##### Data for analysis

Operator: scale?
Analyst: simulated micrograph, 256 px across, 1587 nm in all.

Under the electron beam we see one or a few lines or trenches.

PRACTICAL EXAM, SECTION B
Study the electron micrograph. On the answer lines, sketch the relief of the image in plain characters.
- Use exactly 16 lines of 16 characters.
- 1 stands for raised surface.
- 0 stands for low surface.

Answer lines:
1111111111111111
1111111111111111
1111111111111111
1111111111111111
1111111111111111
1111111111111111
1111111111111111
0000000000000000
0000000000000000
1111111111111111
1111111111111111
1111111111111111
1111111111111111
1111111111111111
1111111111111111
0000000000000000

##########

> [Work order]: Set down each line of the material verbatim, from the first line through the line that contains "- Use exactly 16 lines of 16 characters.".

> [Task result]:
Operator: scale?
Analyst: simulated micrograph, 256 px across, 1587 nm in all.

Under the electron beam we see one or a few lines or trenches.

PRACTICAL EXAM, SECTION B
Study the electron micrograph. On the answer lines, sketch the relief of the image in plain characters.
- Use exactly 16 lines of 16 characters.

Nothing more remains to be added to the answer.